A verbatim copy of the listing is the expected output.

----- Records provided -----

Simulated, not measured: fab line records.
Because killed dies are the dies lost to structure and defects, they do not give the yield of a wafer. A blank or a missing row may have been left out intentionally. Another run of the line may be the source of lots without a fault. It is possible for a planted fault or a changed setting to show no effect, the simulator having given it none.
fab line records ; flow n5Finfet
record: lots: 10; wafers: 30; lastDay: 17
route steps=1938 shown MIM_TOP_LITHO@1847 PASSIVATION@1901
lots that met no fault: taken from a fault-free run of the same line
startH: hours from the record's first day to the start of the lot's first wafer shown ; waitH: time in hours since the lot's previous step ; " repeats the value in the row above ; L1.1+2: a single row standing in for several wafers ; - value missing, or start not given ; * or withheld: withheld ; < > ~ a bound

-----

# Written answer:
Simulated, not measured: fab line records.
Because killed dies are the dies lost to structure and defects, they do not give the yield of a wafer. A blank or a missing row may have been left out intentionally. Another run of the line may be the source of lots without a fault. It is possible for a planted fault or a changed setting to show no effect, the simulator having given it none.
fab line records ; flow n5Finfet
record: lots: 10; wafers: 30; lastDay: 17
route steps=1938 shown MIM_TOP_LITHO@1847 PASSIVATION@1901
lots that met no fault: taken from a fault-free run of the same line
startH: hours from the record's first day to the start of the lot's first wafer shown ; waitH: time in hours since the lot's previous step ; " repeats the value in the row above ; L1.1+2: a single row standing in for several wafers ; - value missing, or start not given ; * or withheld: withheld ; < > ~ a bound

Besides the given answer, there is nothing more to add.